## [Source data]
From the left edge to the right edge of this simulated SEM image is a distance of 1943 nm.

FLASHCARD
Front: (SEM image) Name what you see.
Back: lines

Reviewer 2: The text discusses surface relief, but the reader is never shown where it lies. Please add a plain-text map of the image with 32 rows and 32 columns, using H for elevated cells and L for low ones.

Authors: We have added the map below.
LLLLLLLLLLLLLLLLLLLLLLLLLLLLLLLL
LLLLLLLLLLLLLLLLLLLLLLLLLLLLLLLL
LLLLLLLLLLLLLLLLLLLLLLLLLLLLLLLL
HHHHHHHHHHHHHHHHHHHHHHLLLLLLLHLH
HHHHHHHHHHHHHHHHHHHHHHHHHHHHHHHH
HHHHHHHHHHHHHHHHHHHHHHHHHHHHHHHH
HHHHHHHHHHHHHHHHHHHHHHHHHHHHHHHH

## [Work instruction]
Take the lines from the first line of the records through the line holding "Reviewer 2: The", both included, and please reproduce them exactly with nothing added.

## [Task solution]
From the left edge to the right edge of this simulated SEM image is a distance of 1943 nm.

FLASHCARD
Front: (SEM image) Name what you see.
Back: lines

Reviewer 2: The text discusses surface relief, but the reader is never shown where it lies. Please add a plain-text map of the image with 32 rows and 32 columns, using H for elevated cells and L for low ones.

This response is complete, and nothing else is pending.